####################

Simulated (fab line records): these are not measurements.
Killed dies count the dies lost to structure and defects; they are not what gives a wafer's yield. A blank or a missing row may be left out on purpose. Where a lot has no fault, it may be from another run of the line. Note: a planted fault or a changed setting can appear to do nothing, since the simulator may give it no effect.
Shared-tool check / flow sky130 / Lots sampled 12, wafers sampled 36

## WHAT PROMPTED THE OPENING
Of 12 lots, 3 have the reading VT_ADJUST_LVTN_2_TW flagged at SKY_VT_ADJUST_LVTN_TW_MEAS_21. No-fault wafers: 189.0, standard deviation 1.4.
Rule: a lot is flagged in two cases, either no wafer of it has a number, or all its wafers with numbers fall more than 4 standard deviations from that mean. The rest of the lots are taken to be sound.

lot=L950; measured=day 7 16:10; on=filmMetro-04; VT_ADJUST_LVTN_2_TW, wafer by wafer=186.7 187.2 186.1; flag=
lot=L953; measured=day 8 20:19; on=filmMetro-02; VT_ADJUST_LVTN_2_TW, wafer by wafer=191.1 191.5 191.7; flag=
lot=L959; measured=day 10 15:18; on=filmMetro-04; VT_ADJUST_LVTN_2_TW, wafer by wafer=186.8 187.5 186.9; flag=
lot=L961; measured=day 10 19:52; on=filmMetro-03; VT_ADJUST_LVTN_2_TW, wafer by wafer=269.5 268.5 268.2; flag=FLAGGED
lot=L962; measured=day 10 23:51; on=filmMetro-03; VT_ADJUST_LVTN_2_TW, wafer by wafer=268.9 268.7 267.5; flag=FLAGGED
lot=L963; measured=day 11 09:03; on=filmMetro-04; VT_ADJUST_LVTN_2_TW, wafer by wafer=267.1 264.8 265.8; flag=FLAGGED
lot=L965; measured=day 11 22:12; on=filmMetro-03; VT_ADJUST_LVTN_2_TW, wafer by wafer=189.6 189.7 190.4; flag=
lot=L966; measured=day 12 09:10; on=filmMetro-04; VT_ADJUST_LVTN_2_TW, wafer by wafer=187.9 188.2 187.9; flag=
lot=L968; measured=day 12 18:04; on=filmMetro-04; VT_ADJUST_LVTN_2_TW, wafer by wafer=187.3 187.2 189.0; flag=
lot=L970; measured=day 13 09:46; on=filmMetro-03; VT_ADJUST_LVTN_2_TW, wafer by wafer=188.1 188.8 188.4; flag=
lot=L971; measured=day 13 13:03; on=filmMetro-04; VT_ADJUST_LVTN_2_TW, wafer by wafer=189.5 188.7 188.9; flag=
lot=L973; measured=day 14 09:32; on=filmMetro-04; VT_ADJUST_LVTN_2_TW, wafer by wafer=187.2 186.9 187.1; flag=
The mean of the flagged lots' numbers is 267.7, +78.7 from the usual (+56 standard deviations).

####################

_Assignment_: Everything from the first line of the records through the line containing "## WHAT PROMPTED THE OPENING" is to be set down exactly, while later lines are left out.

_Exercise output_:
Simulated (fab line records): these are not measurements.
Killed dies count the dies lost to structure and defects; they are not what gives a wafer's yield. A blank or a missing row may be left out on purpose. Where a lot has no fault, it may be from another run of the line. Note: a planted fault or a changed setting can appear to do nothing, since the simulator may give it no effect.
Shared-tool check / flow sky130 / Lots sampled 12, wafers sampled 36

## WHAT PROMPTED THE OPENING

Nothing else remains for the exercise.